** DATA UNDER STUDY follows **
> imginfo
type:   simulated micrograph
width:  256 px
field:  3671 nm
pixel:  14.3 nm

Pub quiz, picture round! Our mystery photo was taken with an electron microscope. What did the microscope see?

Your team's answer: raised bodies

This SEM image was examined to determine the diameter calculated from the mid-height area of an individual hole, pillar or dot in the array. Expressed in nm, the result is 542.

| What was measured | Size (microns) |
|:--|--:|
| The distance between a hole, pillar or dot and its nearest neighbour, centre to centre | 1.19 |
** End of DATA UNDER STUDY **

WORK REQUEST:
Give back exactly the material above from its opening line to the line bearing "Your team's answer: raised bodies".

TASK ANSWER:
> imginfo
type:   simulated micrograph
width:  256 px
field:  3671 nm
pixel:  14.3 nm

Pub quiz, picture round! Our mystery photo was taken with an electron microscope. What did the microscope see?

Your team's answer: raised bodies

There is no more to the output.